ASSIGNED TASK:
Give the data again in its entirety, exactly as provided.

SUPPLIED RECORDS:
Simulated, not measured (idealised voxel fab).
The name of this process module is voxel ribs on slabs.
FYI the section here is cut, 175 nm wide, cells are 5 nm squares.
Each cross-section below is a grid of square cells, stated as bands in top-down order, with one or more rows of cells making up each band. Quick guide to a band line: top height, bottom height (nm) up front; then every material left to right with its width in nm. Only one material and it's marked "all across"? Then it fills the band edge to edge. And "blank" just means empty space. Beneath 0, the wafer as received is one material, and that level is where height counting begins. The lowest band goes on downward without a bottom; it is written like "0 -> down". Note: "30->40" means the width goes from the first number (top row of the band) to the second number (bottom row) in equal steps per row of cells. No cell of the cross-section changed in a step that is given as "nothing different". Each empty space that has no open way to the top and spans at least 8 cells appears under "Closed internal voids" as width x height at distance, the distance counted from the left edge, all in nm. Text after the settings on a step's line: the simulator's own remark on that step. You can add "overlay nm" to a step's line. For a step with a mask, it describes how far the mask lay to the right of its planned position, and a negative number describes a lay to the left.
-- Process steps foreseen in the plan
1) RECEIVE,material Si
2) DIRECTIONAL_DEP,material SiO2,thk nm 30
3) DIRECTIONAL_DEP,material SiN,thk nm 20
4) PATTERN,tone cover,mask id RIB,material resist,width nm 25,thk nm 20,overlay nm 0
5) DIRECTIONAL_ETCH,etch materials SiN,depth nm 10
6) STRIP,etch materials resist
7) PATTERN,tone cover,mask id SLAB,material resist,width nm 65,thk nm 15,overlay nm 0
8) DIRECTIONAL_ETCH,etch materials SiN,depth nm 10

SOLUTION:
Simulated, not measured (idealised voxel fab).
The name of this process module is voxel ribs on slabs.
FYI the section here is cut, 175 nm wide, cells are 5 nm squares.
Each cross-section below is a grid of square cells, stated as bands in top-down order, with one or more rows of cells making up each band. Quick guide to a band line: top height, bottom height (nm) up front; then every material left to right with its width in nm. Only one material and it's marked "all across"? Then it fills the band edge to edge. And "blank" just means empty space. Beneath 0, the wafer as received is one material, and that level is where height counting begins. The lowest band goes on downward without a bottom; it is written like "0 -> down". Note: "30->40" means the width goes from the first number (top row of the band) to the second number (bottom row) in equal steps per row of cells. No cell of the cross-section changed in a step that is given as "nothing different". Each empty space that has no open way to the top and spans at least 8 cells appears under "Closed internal voids" as width x height at distance, the distance counted from the left edge, all in nm. Text after the settings on a step's line: the simulator's own remark on that step. You can add "overlay nm" to a step's line. For a step with a mask, it describes how far the mask lay to the right of its planned position, and a negative number describes a lay to the left.
-- Process steps foreseen in the plan
1) RECEIVE,material Si
2) DIRECTIONAL_DEP,material SiO2,thk nm 30
3) DIRECTIONAL_DEP,material SiN,thk nm 20
4) PATTERN,tone cover,mask id RIB,material resist,width nm 25,thk nm 20,overlay nm 0
5) DIRECTIONAL_ETCH,etch materials SiN,depth nm 10
6) STRIP,etch materials resist
7) PATTERN,tone cover,mask id SLAB,material resist,width nm 65,thk nm 15,overlay nm 0
8) DIRECTIONAL_ETCH,etch materials SiN,depth nm 10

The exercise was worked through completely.